▸ **Dataset entries**:
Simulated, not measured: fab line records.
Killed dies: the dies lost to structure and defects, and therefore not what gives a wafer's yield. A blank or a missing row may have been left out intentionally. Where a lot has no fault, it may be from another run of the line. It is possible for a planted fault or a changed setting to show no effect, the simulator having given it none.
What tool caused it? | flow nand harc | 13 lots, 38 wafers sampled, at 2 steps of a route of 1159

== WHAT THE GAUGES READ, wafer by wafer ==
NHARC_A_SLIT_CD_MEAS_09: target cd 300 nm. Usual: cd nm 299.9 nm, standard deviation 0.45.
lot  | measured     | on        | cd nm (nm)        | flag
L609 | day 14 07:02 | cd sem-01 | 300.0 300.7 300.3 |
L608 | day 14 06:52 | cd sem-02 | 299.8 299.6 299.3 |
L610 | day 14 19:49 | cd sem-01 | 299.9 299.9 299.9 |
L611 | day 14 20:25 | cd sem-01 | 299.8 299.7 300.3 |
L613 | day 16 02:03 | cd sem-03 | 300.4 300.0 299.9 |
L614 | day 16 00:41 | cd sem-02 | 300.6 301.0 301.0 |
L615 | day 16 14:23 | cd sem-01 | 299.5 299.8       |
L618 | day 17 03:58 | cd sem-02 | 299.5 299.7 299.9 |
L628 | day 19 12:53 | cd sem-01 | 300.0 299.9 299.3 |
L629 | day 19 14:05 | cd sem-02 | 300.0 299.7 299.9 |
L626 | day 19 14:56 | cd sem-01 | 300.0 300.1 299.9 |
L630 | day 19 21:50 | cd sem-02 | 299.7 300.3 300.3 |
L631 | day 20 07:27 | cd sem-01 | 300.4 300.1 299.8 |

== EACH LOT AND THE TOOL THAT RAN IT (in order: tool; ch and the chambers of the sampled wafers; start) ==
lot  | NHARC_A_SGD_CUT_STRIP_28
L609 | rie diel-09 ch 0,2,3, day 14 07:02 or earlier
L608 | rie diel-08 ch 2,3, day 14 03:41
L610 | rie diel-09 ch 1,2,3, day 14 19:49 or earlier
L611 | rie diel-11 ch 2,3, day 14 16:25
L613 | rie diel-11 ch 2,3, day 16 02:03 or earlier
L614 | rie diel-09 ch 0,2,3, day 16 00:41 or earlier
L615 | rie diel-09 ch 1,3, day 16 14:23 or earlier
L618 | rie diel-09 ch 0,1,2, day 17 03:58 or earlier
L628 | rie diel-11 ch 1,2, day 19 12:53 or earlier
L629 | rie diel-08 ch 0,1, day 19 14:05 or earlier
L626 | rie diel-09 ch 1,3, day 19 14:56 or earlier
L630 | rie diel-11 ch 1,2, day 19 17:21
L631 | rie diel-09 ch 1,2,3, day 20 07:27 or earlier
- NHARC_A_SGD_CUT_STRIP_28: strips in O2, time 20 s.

▸ **Work order**:
From the material above, set down exactly the lines between the line holding "L614 | day 16" and the line holding "L626 | day 19", inclusive. Include nothing else.

▸ **Written response**:
L614 | day 16 00:41 | cd sem-02 | 300.6 301.0 301.0 |
L615 | day 16 14:23 | cd sem-01 | 299.5 299.8       |
L618 | day 17 03:58 | cd sem-02 | 299.5 299.7 299.9 |
L628 | day 19 12:53 | cd sem-01 | 300.0 299.9 299.3 |
L629 | day 19 14:05 | cd sem-02 | 300.0 299.7 299.9 |
L626 | day 19 14:56 | cd sem-01 | 300.0 300.1 299.9 |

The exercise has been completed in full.